## [Work instruction]
Please print the whole listing below exactly as it stands.

════════════════════

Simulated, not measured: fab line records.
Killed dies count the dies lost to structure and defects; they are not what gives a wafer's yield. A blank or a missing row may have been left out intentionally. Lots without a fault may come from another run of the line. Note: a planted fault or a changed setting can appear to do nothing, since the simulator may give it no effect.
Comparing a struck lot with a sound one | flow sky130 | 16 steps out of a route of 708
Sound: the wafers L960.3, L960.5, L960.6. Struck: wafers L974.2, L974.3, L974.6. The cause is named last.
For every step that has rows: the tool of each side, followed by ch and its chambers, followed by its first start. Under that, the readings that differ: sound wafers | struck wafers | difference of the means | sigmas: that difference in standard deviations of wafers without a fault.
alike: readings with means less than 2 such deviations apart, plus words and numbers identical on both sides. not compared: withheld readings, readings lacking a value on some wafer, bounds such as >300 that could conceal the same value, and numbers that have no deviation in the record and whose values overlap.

════════════════════

## [Exercise answer]
Simulated, not measured: fab line records.
Killed dies count the dies lost to structure and defects; they are not what gives a wafer's yield. A blank or a missing row may have been left out intentionally. Lots without a fault may come from another run of the line. Note: a planted fault or a changed setting can appear to do nothing, since the simulator may give it no effect.
Comparing a struck lot with a sound one | flow sky130 | 16 steps out of a route of 708
Sound: the wafers L960.3, L960.5, L960.6. Struck: wafers L974.2, L974.3, L974.6. The cause is named last.
For every step that has rows: the tool of each side, followed by ch and its chambers, followed by its first start. Under that, the readings that differ: sound wafers | struck wafers | difference of the means | sigmas: that difference in standard deviations of wafers without a fault.
alike: readings with means less than 2 such deviations apart, plus words and numbers identical on both sides. not compared: withheld readings, readings lacking a value on some wafer, bounds such as >300 that could conceal the same value, and numbers that have no deviation in the record and whose values overlap.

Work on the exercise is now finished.